Record excerpts:
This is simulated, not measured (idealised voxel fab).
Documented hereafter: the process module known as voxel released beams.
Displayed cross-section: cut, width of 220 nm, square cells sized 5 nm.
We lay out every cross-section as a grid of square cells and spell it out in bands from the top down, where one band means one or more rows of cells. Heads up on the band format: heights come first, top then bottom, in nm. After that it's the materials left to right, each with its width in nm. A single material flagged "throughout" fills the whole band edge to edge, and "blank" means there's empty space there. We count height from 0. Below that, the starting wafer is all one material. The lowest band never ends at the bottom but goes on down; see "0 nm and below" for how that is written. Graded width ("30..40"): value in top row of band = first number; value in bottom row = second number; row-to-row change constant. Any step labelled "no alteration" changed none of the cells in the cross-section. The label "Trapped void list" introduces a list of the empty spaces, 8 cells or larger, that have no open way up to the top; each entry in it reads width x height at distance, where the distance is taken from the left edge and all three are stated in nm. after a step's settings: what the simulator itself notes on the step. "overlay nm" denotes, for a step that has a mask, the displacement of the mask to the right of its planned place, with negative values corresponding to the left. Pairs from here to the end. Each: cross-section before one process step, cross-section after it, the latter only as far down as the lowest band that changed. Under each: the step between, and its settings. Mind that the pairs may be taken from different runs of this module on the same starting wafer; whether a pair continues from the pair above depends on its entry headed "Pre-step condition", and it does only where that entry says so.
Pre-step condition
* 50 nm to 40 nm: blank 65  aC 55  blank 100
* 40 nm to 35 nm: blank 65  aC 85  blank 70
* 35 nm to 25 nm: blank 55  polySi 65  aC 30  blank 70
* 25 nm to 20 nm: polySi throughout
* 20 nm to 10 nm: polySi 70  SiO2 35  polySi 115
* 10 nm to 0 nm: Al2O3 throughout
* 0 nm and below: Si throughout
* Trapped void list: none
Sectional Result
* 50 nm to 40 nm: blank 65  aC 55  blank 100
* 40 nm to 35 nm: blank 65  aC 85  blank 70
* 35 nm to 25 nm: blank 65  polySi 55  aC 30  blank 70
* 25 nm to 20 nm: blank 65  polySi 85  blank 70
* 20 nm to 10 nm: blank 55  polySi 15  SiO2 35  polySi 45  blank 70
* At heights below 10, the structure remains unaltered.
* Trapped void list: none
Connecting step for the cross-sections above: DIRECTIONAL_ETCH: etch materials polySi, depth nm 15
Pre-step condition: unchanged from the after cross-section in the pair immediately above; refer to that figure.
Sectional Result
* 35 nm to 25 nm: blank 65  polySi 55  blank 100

Exercise: Taking the entries from their first line through the line with "Displayed cross-section: cut, width", inclusive, restate each line word for word and give nothing else.

Expected answer:
This is simulated, not measured (idealised voxel fab).
Documented hereafter: the process module known as voxel released beams.
Displayed cross-section: cut, width of 220 nm, square cells sized 5 nm.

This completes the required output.